> [TASK ITEM]: Output the lines below exactly, please, from the first line until the line with "A cross-section is", counting both.

· · ·
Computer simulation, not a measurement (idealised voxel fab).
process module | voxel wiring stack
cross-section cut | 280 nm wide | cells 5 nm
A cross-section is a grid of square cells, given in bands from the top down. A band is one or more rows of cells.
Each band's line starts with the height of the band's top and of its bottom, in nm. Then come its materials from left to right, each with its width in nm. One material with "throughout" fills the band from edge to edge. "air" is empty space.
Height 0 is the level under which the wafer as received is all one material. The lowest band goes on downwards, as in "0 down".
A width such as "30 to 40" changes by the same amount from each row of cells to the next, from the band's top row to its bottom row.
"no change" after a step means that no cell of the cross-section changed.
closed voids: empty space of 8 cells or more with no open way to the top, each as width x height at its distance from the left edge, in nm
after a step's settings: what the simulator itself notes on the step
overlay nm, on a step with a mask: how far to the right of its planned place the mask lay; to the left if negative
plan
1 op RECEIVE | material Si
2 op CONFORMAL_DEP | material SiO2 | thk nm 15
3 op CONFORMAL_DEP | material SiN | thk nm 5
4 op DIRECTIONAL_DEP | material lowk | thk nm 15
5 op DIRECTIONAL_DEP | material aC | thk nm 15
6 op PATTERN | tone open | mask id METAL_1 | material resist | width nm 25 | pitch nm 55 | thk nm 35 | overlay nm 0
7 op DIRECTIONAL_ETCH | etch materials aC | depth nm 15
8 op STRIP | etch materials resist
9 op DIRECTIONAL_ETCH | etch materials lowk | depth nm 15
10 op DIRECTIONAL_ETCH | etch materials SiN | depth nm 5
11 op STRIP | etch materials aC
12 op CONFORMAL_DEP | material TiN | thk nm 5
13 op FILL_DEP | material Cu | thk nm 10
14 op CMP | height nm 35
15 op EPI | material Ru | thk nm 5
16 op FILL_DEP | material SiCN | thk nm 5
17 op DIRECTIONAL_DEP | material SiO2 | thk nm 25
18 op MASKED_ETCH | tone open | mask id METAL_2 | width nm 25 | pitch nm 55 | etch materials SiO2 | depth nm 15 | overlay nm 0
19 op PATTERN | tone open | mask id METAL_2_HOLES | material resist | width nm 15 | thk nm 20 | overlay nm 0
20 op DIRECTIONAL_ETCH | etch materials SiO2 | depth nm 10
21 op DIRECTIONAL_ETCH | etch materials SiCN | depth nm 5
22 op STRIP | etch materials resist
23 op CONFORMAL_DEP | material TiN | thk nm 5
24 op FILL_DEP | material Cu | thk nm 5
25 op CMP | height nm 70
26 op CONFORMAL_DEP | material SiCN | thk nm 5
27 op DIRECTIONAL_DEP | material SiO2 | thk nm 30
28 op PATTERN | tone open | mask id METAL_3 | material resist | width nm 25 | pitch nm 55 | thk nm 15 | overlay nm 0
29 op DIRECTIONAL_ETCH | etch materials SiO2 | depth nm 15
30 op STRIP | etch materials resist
· · ·

> [TASK OUTPUT]:
Computer simulation, not a measurement (idealised voxel fab).
process module | voxel wiring stack
cross-section cut | 280 nm wide | cells 5 nm
A cross-section is a grid of square cells, given in bands from the top down. A band is one or more rows of cells.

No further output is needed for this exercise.